------------
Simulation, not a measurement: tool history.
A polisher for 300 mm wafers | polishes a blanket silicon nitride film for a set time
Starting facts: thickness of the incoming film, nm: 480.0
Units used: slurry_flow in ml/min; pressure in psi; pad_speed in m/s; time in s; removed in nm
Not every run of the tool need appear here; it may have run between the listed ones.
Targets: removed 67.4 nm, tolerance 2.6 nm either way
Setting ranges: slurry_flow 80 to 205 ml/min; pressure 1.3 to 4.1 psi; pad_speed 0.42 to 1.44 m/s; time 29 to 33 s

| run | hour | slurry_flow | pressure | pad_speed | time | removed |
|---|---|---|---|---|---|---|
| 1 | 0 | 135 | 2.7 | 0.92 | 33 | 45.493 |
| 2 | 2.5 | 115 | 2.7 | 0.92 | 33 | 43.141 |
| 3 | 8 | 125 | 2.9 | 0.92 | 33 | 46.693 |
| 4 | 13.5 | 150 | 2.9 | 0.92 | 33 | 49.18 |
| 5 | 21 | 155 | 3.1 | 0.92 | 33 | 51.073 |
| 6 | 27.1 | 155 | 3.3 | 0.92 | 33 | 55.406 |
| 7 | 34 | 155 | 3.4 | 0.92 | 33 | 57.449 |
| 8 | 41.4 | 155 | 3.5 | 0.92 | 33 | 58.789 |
------------

▶ **Assigned task**
Transcribe the full listing exactly, leaving out no line.

▶ **Solution**
Simulation, not a measurement: tool history.
A polisher for 300 mm wafers | polishes a blanket silicon nitride film for a set time
Starting facts: thickness of the incoming film, nm: 480.0
Units used: slurry_flow in ml/min; pressure in psi; pad_speed in m/s; time in s; removed in nm
Not every run of the tool need appear here; it may have run between the listed ones.
Targets: removed 67.4 nm, tolerance 2.6 nm either way
Setting ranges: slurry_flow 80 to 205 ml/min; pressure 1.3 to 4.1 psi; pad_speed 0.42 to 1.44 m/s; time 29 to 33 s

| run | hour | slurry_flow | pressure | pad_speed | time | removed |
|---|---|---|---|---|---|---|
| 1 | 0 | 135 | 2.7 | 0.92 | 33 | 45.493 |
| 2 | 2.5 | 115 | 2.7 | 0.92 | 33 | 43.141 |
| 3 | 8 | 125 | 2.9 | 0.92 | 33 | 46.693 |
| 4 | 13.5 | 150 | 2.9 | 0.92 | 33 | 49.18 |
| 5 | 21 | 155 | 3.1 | 0.92 | 33 | 51.073 |
| 6 | 27.1 | 155 | 3.3 | 0.92 | 33 | 55.406 |
| 7 | 34 | 155 | 3.4 | 0.92 | 33 | 57.449 |
| 8 | 41.4 | 155 | 3.5 | 0.92 | 33 | 58.789 |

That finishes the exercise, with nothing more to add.